== INFORMATION SHOWN ==

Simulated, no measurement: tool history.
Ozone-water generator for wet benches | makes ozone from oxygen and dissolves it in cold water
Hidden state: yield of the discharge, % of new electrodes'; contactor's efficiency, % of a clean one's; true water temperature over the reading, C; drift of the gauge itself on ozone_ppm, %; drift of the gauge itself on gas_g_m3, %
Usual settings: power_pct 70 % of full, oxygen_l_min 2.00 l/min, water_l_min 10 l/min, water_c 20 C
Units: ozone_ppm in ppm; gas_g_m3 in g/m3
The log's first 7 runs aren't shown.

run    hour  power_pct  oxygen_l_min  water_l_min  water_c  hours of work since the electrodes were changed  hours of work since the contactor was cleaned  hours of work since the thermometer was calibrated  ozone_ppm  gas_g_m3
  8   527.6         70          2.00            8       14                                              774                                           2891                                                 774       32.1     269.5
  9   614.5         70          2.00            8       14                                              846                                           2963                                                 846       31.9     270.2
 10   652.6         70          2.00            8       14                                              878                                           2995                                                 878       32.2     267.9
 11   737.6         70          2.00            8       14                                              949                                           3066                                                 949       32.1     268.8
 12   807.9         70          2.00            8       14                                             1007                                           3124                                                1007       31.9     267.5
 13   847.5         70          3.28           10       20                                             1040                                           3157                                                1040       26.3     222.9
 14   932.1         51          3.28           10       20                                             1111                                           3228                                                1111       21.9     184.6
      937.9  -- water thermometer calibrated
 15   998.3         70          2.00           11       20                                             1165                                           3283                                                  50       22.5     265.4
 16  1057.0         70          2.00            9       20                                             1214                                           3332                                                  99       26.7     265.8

===

Retype the entries exactly; leave nothing out.

* **WRITTEN RESPONSE**:
Simulated, no measurement: tool history.
Ozone-water generator for wet benches | makes ozone from oxygen and dissolves it in cold water
Hidden state: yield of the discharge, % of new electrodes'; contactor's efficiency, % of a clean one's; true water temperature over the reading, C; drift of the gauge itself on ozone_ppm, %; drift of the gauge itself on gas_g_m3, %
Usual settings: power_pct 70 % of full, oxygen_l_min 2.00 l/min, water_l_min 10 l/min, water_c 20 C
Units: ozone_ppm in ppm; gas_g_m3 in g/m3
The log's first 7 runs aren't shown.

run    hour  power_pct  oxygen_l_min  water_l_min  water_c  hours of work since the electrodes were changed  hours of work since the contactor was cleaned  hours of work since the thermometer was calibrated  ozone_ppm  gas_g_m3
  8   527.6         70          2.00            8       14                                              774                                           2891                                                 774       32.1     269.5
  9   614.5         70          2.00            8       14                                              846                                           2963                                                 846       31.9     270.2
 10   652.6         70          2.00            8       14                                              878                                           2995                                                 878       32.2     267.9
 11   737.6         70          2.00            8       14                                              949                                           3066                                                 949       32.1     268.8
 12   807.9         70          2.00            8       14                                             1007                                           3124                                                1007       31.9     267.5
 13   847.5         70          3.28           10       20                                             1040                                           3157                                                1040       26.3     222.9
 14   932.1         51          3.28           10       20                                             1111                                           3228                                                1111       21.9     184.6
      937.9  -- water thermometer calibrated
 15   998.3         70          2.00           11       20                                             1165                                           3283                                                  50       22.5     265.4
 16  1057.0         70          2.00            9       20                                             1214                                           3332                                                  99       26.7     265.8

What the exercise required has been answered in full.